Could you reproduce, from the records below, everything from the line with "# recipe temp_c=100" down to the line with "L431.2 cd_sem-02 - 121.43 - 151.3", keeping both of those lines and changing nothing?

· · · · ·

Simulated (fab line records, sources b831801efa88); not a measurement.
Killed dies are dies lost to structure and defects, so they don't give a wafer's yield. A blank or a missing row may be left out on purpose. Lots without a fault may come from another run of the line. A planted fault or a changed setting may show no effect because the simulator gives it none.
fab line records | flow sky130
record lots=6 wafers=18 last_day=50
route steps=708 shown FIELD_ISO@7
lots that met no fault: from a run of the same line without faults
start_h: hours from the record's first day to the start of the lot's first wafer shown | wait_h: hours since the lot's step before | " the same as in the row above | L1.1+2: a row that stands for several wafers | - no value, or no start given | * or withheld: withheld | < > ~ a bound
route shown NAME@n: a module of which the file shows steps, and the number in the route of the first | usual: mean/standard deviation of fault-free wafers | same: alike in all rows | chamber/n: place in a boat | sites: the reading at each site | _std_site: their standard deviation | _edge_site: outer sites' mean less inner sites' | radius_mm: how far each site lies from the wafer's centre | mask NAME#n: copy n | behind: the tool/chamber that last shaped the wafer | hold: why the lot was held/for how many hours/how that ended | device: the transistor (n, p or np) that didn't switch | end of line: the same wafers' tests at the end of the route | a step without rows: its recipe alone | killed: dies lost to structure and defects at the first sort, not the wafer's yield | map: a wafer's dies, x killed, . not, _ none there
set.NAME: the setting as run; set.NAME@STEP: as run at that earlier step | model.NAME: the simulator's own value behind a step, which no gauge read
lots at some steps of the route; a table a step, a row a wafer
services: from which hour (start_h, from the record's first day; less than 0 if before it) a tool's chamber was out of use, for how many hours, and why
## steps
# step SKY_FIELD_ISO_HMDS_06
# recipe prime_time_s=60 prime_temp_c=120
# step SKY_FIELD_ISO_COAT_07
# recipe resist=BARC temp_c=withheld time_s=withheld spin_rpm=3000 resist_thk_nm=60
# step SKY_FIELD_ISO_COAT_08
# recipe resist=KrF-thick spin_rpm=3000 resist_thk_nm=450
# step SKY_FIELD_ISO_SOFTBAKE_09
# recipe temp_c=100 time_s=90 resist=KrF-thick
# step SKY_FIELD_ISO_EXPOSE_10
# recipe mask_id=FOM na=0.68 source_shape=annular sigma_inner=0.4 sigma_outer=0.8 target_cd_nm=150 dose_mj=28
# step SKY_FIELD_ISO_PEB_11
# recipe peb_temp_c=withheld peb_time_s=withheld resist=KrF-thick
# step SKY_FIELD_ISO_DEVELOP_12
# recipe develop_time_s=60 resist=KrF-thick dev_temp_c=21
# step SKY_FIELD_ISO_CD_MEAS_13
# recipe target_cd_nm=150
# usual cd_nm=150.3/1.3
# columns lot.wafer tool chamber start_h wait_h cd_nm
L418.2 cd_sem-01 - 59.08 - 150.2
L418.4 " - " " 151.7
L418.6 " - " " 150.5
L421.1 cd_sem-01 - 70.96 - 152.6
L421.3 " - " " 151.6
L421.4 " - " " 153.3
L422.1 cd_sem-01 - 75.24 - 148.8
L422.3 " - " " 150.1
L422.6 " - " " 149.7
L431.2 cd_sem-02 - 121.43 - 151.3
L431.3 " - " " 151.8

· · · · ·

» **Exercise result**
# recipe temp_c=100 time_s=90 resist=KrF-thick
# step SKY_FIELD_ISO_EXPOSE_10
# recipe mask_id=FOM na=0.68 source_shape=annular sigma_inner=0.4 sigma_outer=0.8 target_cd_nm=150 dose_mj=28
# step SKY_FIELD_ISO_PEB_11
# recipe peb_temp_c=withheld peb_time_s=withheld resist=KrF-thick
# step SKY_FIELD_ISO_DEVELOP_12
# recipe develop_time_s=60 resist=KrF-thick dev_temp_c=21
# step SKY_FIELD_ISO_CD_MEAS_13
# recipe target_cd_nm=150
# usual cd_nm=150.3/1.3
# columns lot.wafer tool chamber start_h wait_h cd_nm
L418.2 cd_sem-01 - 59.08 - 150.2
L418.4 " - " " 151.7
L418.6 " - " " 150.5
L421.1 cd_sem-01 - 70.96 - 152.6
L421.3 " - " " 151.6
L421.4 " - " " 153.3
L422.1 cd_sem-01 - 75.24 - 148.8
L422.3 " - " " 150.1
L422.6 " - " " 149.7
L431.2 cd_sem-02 - 121.43 - 151.3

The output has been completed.